Recorded data →
-- Opening Marker --

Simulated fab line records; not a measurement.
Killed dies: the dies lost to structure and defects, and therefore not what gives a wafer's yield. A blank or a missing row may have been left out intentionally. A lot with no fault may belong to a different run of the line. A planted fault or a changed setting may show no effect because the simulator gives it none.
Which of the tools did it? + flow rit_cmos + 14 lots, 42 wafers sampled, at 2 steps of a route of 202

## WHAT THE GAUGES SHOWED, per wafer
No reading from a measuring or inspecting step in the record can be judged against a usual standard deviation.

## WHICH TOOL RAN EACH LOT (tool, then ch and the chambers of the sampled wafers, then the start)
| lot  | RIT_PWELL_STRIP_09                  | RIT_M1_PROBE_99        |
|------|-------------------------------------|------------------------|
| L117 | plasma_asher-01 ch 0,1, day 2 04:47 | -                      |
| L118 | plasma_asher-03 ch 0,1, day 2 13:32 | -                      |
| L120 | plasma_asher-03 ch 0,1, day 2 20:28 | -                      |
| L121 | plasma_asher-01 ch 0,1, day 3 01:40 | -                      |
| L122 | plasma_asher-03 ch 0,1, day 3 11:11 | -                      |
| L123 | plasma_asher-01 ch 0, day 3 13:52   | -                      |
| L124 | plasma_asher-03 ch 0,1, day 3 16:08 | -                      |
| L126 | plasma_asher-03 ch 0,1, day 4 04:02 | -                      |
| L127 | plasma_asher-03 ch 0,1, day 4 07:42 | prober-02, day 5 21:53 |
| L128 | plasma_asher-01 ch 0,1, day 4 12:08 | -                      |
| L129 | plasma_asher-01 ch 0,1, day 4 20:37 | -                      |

-- Closing Marker --

Return the material exactly as it was provided.

Simulated fab line records; not a measurement.
Killed dies: the dies lost to structure and defects, and therefore not what gives a wafer's yield. A blank or a missing row may have been left out intentionally. A lot with no fault may belong to a different run of the line. A planted fault or a changed setting may show no effect because the simulator gives it none.
Which of the tools did it? + flow rit_cmos + 14 lots, 42 wafers sampled, at 2 steps of a route of 202

## WHAT THE GAUGES SHOWED, per wafer
No reading from a measuring or inspecting step in the record can be judged against a usual standard deviation.

## WHICH TOOL RAN EACH LOT (tool, then ch and the chambers of the sampled wafers, then the start)
| lot  | RIT_PWELL_STRIP_09                  | RIT_M1_PROBE_99        |
|------|-------------------------------------|------------------------|
| L117 | plasma_asher-01 ch 0,1, day 2 04:47 | -                      |
| L118 | plasma_asher-03 ch 0,1, day 2 13:32 | -                      |
| L120 | plasma_asher-03 ch 0,1, day 2 20:28 | -                      |
| L121 | plasma_asher-01 ch 0,1, day 3 01:40 | -                      |
| L122 | plasma_asher-03 ch 0,1, day 3 11:11 | -                      |
| L123 | plasma_asher-01 ch 0, day 3 13:52   | -                      |
| L124 | plasma_asher-03 ch 0,1, day 3 16:08 | -                      |
| L126 | plasma_asher-03 ch 0,1, day 4 04:02 | -                      |
| L127 | plasma_asher-03 ch 0,1, day 4 07:42 | prober-02, day 5 21:53 |
| L128 | plasma_asher-01 ch 0,1, day 4 12:08 | -                      |
| L129 | plasma_asher-01 ch 0,1, day 4 20:37 | -                      |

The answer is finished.